> **Work instruction**
Exactly the lines from the top of the records below through the one containing "A sampling plan" must be set down, with no line added or dropped.

> **Listed entries**
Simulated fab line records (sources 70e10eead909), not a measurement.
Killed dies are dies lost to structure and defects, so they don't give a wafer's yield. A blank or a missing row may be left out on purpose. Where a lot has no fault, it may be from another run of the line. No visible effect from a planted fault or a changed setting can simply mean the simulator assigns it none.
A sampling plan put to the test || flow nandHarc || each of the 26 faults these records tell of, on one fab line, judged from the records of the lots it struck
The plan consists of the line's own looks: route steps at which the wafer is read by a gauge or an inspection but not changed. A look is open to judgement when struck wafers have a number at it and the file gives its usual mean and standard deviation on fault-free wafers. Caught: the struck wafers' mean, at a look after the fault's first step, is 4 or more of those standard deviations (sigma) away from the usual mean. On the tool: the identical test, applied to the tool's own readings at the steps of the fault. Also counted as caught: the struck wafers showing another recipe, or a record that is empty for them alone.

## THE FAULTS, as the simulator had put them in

> **Reply**
Simulated fab line records (sources 70e10eead909), not a measurement.
Killed dies are dies lost to structure and defects, so they don't give a wafer's yield. A blank or a missing row may be left out on purpose. Where a lot has no fault, it may be from another run of the line. No visible effect from a planted fault or a changed setting can simply mean the simulator assigns it none.
A sampling plan put to the test || flow nandHarc || each of the 26 faults these records tell of, on one fab line, judged from the records of the lots it struck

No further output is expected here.